Take the data that sits below and write it out again exactly.

[[ Dataset open ]]

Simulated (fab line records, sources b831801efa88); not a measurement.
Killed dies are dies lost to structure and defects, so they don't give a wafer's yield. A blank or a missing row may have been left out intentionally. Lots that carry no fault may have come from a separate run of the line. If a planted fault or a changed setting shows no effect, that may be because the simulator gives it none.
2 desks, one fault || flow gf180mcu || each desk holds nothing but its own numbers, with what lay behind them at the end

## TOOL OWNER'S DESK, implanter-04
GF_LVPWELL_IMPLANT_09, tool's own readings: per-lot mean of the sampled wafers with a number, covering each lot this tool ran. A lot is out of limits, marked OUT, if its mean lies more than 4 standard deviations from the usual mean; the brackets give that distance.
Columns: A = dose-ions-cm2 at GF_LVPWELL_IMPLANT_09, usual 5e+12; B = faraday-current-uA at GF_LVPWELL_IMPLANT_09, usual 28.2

[[ Dataset closed ]]

**Solution:**
Simulated (fab line records, sources b831801efa88); not a measurement.
Killed dies are dies lost to structure and defects, so they don't give a wafer's yield. A blank or a missing row may have been left out intentionally. Lots that carry no fault may have come from a separate run of the line. If a planted fault or a changed setting shows no effect, that may be because the simulator gives it none.
2 desks, one fault || flow gf180mcu || each desk holds nothing but its own numbers, with what lay behind them at the end

## TOOL OWNER'S DESK, implanter-04
GF_LVPWELL_IMPLANT_09, tool's own readings: per-lot mean of the sampled wafers with a number, covering each lot this tool ran. A lot is out of limits, marked OUT, if its mean lies more than 4 standard deviations from the usual mean; the brackets give that distance.
Columns: A = dose-ions-cm2 at GF_LVPWELL_IMPLANT_09, usual 5e+12; B = faraday-current-uA at GF_LVPWELL_IMPLANT_09, usual 28.2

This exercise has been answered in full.